Dataset content
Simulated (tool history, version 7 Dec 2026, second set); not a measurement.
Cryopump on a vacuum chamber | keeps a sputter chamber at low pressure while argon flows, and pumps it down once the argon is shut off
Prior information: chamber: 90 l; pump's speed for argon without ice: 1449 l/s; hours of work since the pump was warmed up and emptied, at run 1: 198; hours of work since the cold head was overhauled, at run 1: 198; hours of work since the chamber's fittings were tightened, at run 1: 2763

Work task
Retype every entry without changing anything.

Written solution
Simulated (tool history, version 7 Dec 2026, second set); not a measurement.
Cryopump on a vacuum chamber | keeps a sputter chamber at low pressure while argon flows, and pumps it down once the argon is shut off
Prior information: chamber: 90 l; pump's speed for argon without ice: 1449 l/s; hours of work since the pump was warmed up and emptied, at run 1: 198; hours of work since the cold head was overhauled, at run 1: 198; hours of work since the chamber's fittings were tightened, at run 1: 2763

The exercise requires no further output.